--- START ---

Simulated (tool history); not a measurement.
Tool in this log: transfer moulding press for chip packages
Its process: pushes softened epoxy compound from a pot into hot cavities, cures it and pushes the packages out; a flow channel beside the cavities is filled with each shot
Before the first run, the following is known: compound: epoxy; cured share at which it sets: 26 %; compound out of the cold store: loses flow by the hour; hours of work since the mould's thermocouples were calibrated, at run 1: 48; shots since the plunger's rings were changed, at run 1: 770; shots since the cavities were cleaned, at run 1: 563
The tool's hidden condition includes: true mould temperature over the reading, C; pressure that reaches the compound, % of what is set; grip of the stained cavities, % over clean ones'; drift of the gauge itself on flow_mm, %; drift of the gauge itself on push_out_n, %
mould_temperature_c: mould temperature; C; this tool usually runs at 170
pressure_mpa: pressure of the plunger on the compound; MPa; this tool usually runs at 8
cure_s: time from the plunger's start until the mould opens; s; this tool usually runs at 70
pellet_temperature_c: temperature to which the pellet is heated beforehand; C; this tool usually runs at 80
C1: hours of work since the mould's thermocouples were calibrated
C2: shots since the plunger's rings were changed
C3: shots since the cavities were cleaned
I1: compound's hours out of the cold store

--- END ---

_EXERCISE_: The lines above starting at the one that contains "pressure_mpa: pressure of" and ending at the one that contains "C3: shots since the cavities were cleaned" must be transcribed exactly, and no other lines may appear.

_TASK ANSWER_:
pressure_mpa: pressure of the plunger on the compound; MPa; this tool usually runs at 8
cure_s: time from the plunger's start until the mould opens; s; this tool usually runs at 70
pellet_temperature_c: temperature to which the pellet is heated beforehand; C; this tool usually runs at 80
C1: hours of work since the mould's thermocouples were calibrated
C2: shots since the plunger's rings were changed
C3: shots since the cavities were cleaned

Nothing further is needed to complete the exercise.